- Work order: Please return each entry in the listing exactly.

-=-=-

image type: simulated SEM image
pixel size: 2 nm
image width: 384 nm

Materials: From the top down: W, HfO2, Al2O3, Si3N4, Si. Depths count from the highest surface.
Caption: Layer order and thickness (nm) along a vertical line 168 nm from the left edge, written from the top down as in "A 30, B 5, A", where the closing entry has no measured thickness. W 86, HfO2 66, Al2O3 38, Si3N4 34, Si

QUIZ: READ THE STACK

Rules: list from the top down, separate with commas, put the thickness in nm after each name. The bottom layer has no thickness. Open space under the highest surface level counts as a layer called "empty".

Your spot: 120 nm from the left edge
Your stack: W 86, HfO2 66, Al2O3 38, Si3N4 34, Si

-=-=-

- Exercise solution:
image type: simulated SEM image
pixel size: 2 nm
image width: 384 nm

Materials: From the top down: W, HfO2, Al2O3, Si3N4, Si. Depths count from the highest surface.
Caption: Layer order and thickness (nm) along a vertical line 168 nm from the left edge, written from the top down as in "A 30, B 5, A", where the closing entry has no measured thickness. W 86, HfO2 66, Al2O3 38, Si3N4 34, Si

QUIZ: READ THE STACK

Rules: list from the top down, separate with commas, put the thickness in nm after each name. The bottom layer has no thickness. Open space under the highest surface level counts as a layer called "empty".

Your spot: 120 nm from the left edge
Your stack: W 86, HfO2 66, Al2O3 38, Si3N4 34, Si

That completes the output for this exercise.